▶ _Action item_
From the entries that follow, reproduce exactly and only the lines from the line with "step 10, ETCH" to the line with "step 15, CLEAN", endpoints included.

▶ _Data listing_
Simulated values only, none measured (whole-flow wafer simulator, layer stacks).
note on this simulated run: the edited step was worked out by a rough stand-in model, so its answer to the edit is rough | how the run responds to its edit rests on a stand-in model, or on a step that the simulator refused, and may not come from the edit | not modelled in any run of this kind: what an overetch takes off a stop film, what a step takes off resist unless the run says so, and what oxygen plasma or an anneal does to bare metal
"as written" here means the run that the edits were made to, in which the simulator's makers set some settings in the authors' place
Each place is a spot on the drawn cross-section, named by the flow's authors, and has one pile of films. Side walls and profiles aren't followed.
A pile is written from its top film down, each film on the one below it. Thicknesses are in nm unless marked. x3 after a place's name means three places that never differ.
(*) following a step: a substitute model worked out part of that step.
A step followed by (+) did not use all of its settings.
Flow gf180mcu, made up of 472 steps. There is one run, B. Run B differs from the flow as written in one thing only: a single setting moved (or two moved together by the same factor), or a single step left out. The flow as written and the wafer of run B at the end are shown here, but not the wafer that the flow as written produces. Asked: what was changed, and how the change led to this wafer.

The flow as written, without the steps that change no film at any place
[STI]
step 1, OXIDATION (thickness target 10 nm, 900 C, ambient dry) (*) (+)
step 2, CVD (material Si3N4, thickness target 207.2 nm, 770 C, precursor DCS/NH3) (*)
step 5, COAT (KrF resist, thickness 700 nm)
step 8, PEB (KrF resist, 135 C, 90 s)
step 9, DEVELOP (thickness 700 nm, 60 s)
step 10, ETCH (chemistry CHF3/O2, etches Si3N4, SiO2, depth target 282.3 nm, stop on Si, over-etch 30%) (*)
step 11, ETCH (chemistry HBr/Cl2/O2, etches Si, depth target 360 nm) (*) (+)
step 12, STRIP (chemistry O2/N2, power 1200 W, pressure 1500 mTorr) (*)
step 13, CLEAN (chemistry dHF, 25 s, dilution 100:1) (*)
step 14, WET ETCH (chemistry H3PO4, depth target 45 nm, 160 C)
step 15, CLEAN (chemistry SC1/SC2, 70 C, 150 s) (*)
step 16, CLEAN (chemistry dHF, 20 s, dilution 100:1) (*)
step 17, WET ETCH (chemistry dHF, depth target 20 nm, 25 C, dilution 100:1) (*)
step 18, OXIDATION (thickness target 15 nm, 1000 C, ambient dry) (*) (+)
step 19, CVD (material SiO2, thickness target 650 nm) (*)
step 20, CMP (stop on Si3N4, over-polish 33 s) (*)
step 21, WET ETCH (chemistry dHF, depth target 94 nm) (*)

▶ _Exercise result_
step 10, ETCH (chemistry CHF3/O2, etches Si3N4, SiO2, depth target 282.3 nm, stop on Si, over-etch 30%) (*)
step 11, ETCH (chemistry HBr/Cl2/O2, etches Si, depth target 360 nm) (*) (+)
step 12, STRIP (chemistry O2/N2, power 1200 W, pressure 1500 mTorr) (*)
step 13, CLEAN (chemistry dHF, 25 s, dilution 100:1) (*)
step 14, WET ETCH (chemistry H3PO4, depth target 45 nm, 160 C)
step 15, CLEAN (chemistry SC1/SC2, 70 C, 150 s) (*)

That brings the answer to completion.